**WORK INSTRUCTION**
Word for word, restate the lines of the material below from its first line through the one containing "The cross-section on". Omit the rest.

■ ■ ■

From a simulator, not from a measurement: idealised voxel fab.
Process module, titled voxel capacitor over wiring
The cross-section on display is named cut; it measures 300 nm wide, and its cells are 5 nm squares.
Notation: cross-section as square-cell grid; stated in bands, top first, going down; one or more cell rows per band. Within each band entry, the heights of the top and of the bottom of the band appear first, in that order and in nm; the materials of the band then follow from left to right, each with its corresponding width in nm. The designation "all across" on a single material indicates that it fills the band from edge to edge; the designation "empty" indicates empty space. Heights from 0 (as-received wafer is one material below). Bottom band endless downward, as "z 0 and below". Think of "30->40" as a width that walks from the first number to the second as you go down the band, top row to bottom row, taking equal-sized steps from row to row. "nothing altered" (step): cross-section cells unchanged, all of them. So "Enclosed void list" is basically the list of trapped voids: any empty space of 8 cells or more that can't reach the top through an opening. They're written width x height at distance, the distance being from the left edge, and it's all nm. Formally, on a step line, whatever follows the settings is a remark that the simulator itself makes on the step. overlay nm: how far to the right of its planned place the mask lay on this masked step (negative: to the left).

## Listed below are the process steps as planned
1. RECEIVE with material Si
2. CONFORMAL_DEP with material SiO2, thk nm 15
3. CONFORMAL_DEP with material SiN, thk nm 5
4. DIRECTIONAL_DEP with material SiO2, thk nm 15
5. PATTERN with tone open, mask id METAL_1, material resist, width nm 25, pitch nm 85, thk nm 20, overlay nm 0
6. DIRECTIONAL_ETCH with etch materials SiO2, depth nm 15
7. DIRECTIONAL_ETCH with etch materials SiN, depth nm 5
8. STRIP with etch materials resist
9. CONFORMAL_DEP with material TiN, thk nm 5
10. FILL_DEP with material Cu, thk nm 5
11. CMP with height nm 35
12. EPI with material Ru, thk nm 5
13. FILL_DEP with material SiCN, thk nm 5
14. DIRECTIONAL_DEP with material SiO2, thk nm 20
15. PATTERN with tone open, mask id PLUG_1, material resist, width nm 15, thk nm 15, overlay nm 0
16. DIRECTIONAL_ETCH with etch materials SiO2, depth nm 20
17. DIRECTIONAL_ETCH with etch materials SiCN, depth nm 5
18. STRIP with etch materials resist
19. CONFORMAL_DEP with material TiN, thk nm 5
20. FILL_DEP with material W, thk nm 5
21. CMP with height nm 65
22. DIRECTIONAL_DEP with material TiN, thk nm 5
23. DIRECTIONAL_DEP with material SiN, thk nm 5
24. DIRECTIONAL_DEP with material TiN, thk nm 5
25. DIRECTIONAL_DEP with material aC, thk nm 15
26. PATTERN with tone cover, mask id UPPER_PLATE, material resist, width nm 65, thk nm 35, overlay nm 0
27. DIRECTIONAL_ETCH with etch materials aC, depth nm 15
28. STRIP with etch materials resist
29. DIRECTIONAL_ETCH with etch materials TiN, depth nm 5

■ ■ ■

**EXPECTED ANSWER**
From a simulator, not from a measurement: idealised voxel fab.
Process module, titled voxel capacitor over wiring
The cross-section on display is named cut; it measures 300 nm wide, and its cells are 5 nm squares.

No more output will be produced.